• • •
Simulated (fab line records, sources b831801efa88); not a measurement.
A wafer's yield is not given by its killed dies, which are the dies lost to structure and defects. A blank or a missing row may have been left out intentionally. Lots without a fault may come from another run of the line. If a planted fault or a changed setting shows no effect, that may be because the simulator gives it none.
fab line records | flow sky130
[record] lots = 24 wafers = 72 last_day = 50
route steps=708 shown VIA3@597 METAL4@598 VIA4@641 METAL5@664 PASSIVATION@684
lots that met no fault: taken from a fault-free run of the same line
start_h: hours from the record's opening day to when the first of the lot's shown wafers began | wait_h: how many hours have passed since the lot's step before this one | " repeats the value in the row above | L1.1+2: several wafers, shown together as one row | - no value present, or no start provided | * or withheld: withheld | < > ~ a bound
• • •

Since only part of the listing is wanted, copy exactly the lines from the one holding "fab line records | flow sky130" to the one holding "lots that met", both included.

▶ WRITTEN SOLUTION
fab line records | flow sky130
[record] lots = 24 wafers = 72 last_day = 50
route steps=708 shown VIA3@597 METAL4@598 VIA4@641 METAL5@664 PASSIVATION@684
lots that met no fault: taken from a fault-free run of the same line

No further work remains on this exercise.